::::

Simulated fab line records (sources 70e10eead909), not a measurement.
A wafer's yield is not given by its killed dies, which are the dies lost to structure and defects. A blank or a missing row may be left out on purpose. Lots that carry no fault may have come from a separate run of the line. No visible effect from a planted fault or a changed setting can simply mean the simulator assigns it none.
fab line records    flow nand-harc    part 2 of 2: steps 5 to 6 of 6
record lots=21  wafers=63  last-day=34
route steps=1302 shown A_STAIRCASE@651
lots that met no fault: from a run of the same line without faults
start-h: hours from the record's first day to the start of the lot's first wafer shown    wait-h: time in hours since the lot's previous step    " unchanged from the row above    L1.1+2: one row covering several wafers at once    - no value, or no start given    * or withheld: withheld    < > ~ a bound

::::

*Work item*. The full listing above should be returned exactly as supplied.

*Written response*.
Simulated fab line records (sources 70e10eead909), not a measurement.
A wafer's yield is not given by its killed dies, which are the dies lost to structure and defects. A blank or a missing row may be left out on purpose. Lots that carry no fault may have come from a separate run of the line. No visible effect from a planted fault or a changed setting can simply mean the simulator assigns it none.
fab line records    flow nand-harc    part 2 of 2: steps 5 to 6 of 6
record lots=21  wafers=63  last-day=34
route steps=1302 shown A_STAIRCASE@651
lots that met no fault: from a run of the same line without faults
start-h: hours from the record's first day to the start of the lot's first wafer shown    wait-h: time in hours since the lot's previous step    " unchanged from the row above    L1.1+2: one row covering several wafers at once    - no value, or no start given    * or withheld: withheld    < > ~ a bound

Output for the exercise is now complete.